━━━━━━

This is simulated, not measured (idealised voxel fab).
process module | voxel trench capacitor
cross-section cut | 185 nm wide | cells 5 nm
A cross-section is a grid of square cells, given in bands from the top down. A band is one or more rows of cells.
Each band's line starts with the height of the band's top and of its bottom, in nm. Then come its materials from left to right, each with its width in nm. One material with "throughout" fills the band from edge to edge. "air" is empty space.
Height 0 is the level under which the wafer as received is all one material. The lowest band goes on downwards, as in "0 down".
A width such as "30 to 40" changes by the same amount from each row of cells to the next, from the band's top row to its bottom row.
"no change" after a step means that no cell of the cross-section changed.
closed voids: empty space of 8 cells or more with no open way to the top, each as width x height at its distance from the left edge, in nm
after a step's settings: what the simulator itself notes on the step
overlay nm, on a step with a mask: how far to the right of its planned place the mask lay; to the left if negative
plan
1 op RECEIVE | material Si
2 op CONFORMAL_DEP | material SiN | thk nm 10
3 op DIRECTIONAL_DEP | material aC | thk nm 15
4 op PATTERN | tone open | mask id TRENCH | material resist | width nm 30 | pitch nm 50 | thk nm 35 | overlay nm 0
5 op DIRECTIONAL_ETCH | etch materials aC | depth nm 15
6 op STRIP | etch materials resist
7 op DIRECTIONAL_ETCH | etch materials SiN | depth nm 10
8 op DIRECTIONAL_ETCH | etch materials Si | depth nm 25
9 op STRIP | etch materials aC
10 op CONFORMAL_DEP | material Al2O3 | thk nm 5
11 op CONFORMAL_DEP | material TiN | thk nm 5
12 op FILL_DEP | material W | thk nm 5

━━━━━━

BRIEF: Please output exactly the lines between the one holding "the cross-section changed." and the one holding "7 op DIRECTIONAL_ETCH" in the records above, inclusive, and nothing more.

TASK RESULT:
"no change" after a step means that no cell of the cross-section changed.
closed voids: empty space of 8 cells or more with no open way to the top, each as width x height at its distance from the left edge, in nm
after a step's settings: what the simulator itself notes on the step
overlay nm, on a step with a mask: how far to the right of its planned place the mask lay; to the left if negative
plan
1 op RECEIVE | material Si
2 op CONFORMAL_DEP | material SiN | thk nm 10
3 op DIRECTIONAL_DEP | material aC | thk nm 15
4 op PATTERN | tone open | mask id TRENCH | material resist | width nm 30 | pitch nm 50 | thk nm 35 | overlay nm 0
5 op DIRECTIONAL_ETCH | etch materials aC | depth nm 15
6 op STRIP | etch materials resist
7 op DIRECTIONAL_ETCH | etch materials SiN | depth nm 10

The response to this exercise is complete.